START Records shown
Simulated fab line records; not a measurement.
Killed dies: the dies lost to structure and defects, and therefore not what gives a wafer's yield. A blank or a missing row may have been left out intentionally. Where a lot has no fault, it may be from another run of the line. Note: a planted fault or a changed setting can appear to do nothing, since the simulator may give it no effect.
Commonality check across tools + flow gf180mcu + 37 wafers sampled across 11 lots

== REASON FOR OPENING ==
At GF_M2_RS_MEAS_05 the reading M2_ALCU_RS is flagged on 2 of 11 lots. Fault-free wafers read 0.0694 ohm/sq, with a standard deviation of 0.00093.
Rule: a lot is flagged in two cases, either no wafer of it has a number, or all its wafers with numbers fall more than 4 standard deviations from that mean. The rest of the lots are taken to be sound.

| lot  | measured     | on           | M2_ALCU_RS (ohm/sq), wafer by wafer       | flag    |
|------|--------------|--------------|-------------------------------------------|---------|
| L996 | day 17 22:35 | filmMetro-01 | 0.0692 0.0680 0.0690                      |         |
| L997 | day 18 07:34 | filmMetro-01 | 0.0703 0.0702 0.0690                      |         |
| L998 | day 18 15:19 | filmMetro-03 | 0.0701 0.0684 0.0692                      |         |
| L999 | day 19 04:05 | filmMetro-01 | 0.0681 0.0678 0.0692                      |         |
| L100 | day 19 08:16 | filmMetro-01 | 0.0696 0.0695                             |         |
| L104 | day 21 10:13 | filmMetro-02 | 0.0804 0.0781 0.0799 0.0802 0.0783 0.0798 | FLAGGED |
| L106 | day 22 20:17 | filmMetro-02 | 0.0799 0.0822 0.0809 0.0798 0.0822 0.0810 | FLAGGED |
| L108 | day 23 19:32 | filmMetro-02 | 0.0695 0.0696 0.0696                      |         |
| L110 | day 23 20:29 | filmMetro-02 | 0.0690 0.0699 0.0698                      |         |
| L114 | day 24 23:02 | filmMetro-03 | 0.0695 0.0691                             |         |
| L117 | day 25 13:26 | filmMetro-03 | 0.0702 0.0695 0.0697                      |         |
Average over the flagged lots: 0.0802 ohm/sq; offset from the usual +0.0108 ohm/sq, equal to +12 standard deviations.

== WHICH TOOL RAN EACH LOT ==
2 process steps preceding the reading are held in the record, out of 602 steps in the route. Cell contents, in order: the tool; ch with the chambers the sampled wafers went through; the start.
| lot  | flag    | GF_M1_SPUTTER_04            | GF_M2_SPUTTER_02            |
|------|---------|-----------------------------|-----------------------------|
END Records shown

[Requirement]:
Reproduce exactly the lines of the records above from the one with "At GF_M2_RS_MEAS_05 the" to the one with "0.0798 | FLAGGED |", both included, and leave out everything else.

[Exercise output]:
At GF_M2_RS_MEAS_05 the reading M2_ALCU_RS is flagged on 2 of 11 lots. Fault-free wafers read 0.0694 ohm/sq, with a standard deviation of 0.00093.
Rule: a lot is flagged in two cases, either no wafer of it has a number, or all its wafers with numbers fall more than 4 standard deviations from that mean. The rest of the lots are taken to be sound.

| lot  | measured     | on           | M2_ALCU_RS (ohm/sq), wafer by wafer       | flag    |
|------|--------------|--------------|-------------------------------------------|---------|
| L996 | day 17 22:35 | filmMetro-01 | 0.0692 0.0680 0.0690                      |         |
| L997 | day 18 07:34 | filmMetro-01 | 0.0703 0.0702 0.0690                      |         |
| L998 | day 18 15:19 | filmMetro-03 | 0.0701 0.0684 0.0692                      |         |
| L999 | day 19 04:05 | filmMetro-01 | 0.0681 0.0678 0.0692                      |         |
| L100 | day 19 08:16 | filmMetro-01 | 0.0696 0.0695                             |         |
| L104 | day 21 10:13 | filmMetro-02 | 0.0804 0.0781 0.0799 0.0802 0.0783 0.0798 | FLAGGED |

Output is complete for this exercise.